**Task item**
Copy every line of the material below word for word.

· · ·

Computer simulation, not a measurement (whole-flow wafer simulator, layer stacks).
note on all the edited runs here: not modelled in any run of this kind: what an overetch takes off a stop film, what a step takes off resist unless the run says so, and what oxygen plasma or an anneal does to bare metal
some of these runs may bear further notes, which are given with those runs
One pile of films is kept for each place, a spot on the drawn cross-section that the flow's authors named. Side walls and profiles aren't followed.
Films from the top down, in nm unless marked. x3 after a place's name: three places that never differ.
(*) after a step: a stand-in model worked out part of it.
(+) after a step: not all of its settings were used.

· · ·

**Task response**
Computer simulation, not a measurement (whole-flow wafer simulator, layer stacks).
note on all the edited runs here: not modelled in any run of this kind: what an overetch takes off a stop film, what a step takes off resist unless the run says so, and what oxygen plasma or an anneal does to bare metal
some of these runs may bear further notes, which are given with those runs
One pile of films is kept for each place, a spot on the drawn cross-section that the flow's authors named. Side walls and profiles aren't followed.
Films from the top down, in nm unless marked. x3 after a place's name: three places that never differ.
(*) after a step: a stand-in model worked out part of it.
(+) after a step: not all of its settings were used.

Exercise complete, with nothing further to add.